**Data under study:**
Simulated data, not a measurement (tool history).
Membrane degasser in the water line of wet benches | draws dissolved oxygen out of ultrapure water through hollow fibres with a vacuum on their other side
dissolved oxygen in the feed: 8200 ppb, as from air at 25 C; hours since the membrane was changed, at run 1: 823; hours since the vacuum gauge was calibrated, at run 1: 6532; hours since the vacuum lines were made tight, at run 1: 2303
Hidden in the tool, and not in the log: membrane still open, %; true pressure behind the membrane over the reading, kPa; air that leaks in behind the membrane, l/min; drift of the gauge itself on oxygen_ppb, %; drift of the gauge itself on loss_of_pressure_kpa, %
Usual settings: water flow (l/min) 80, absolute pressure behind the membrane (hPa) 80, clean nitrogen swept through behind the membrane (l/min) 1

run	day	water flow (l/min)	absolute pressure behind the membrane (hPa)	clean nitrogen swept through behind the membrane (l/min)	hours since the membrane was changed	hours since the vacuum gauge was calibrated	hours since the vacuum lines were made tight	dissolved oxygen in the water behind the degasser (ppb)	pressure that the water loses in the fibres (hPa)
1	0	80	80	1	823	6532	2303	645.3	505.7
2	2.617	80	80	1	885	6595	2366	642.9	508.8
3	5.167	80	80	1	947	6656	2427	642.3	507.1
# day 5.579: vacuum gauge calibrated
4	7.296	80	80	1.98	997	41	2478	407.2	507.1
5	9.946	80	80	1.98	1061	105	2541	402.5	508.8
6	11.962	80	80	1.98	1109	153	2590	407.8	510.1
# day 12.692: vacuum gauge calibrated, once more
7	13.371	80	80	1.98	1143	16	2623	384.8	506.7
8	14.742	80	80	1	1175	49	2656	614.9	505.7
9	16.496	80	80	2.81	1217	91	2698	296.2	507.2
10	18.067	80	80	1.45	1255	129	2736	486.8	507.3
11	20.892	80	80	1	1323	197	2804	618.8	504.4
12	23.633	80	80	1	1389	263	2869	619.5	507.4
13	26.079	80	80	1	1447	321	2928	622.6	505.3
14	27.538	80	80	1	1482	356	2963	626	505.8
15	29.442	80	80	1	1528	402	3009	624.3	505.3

**Task item:** Copy exactly the lines that run from the first line of the data to the line containing "Membrane degasser in", please, with both ends included and nothing else.

**Response box:**
Simulated data, not a measurement (tool history).
Membrane degasser in the water line of wet benches | draws dissolved oxygen out of ultrapure water through hollow fibres with a vacuum on their other side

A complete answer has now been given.